▸ SUPPLIED ENTRIES:
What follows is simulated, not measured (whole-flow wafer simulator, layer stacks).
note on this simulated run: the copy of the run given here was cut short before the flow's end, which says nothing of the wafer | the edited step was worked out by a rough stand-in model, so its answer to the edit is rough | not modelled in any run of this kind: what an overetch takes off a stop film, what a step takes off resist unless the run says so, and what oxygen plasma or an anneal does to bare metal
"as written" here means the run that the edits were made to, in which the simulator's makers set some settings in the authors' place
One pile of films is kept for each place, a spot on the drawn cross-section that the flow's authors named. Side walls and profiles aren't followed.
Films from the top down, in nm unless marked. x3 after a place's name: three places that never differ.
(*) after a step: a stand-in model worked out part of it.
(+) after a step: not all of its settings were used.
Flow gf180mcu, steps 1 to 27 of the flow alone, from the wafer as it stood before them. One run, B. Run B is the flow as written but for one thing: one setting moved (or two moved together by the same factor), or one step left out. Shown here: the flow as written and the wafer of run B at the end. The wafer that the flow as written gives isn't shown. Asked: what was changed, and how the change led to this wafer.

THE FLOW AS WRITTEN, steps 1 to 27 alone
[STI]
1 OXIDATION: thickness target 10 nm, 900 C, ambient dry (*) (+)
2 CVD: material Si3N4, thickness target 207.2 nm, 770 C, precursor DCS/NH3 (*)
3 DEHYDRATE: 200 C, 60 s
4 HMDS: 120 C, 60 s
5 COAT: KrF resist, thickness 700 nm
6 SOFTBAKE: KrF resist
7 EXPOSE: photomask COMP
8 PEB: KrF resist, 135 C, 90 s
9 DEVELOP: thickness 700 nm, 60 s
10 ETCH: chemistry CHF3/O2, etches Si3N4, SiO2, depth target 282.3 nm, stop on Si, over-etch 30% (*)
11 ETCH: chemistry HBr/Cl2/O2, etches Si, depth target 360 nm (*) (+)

▸ ACTIVITY: Beginning with the first line of the listing above, please write out every line exactly until you reach the line that contains "(+) after a", and include that one too.

▸ ANSWER SECTION:
What follows is simulated, not measured (whole-flow wafer simulator, layer stacks).
note on this simulated run: the copy of the run given here was cut short before the flow's end, which says nothing of the wafer | the edited step was worked out by a rough stand-in model, so its answer to the edit is rough | not modelled in any run of this kind: what an overetch takes off a stop film, what a step takes off resist unless the run says so, and what oxygen plasma or an anneal does to bare metal
"as written" here means the run that the edits were made to, in which the simulator's makers set some settings in the authors' place
One pile of films is kept for each place, a spot on the drawn cross-section that the flow's authors named. Side walls and profiles aren't followed.
Films from the top down, in nm unless marked. x3 after a place's name: three places that never differ.
(*) after a step: a stand-in model worked out part of it.
(+) after a step: not all of its settings were used.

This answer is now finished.